◆ WORK ORDER ◆
Go through the data from its first line and retype each line, stopping once the line containing "Prior information: thickness" has been retyped.

◆ RECORDED INFORMATION ◆
##############################
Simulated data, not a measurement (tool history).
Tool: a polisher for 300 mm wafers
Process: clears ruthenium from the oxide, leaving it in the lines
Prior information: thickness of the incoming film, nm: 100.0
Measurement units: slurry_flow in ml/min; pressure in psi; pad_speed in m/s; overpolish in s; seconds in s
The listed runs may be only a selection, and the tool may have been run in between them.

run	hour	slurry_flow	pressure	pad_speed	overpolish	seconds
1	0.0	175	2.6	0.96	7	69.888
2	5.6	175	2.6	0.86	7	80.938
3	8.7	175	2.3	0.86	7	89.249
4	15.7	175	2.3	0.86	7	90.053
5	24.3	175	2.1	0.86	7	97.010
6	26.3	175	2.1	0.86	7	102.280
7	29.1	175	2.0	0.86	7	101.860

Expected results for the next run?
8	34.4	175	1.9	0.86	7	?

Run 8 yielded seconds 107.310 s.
##############################

◆ TASK RESPONSE ◆
Simulated data, not a measurement (tool history).
Tool: a polisher for 300 mm wafers
Process: clears ruthenium from the oxide, leaving it in the lines
Prior information: thickness of the incoming film, nm: 100.0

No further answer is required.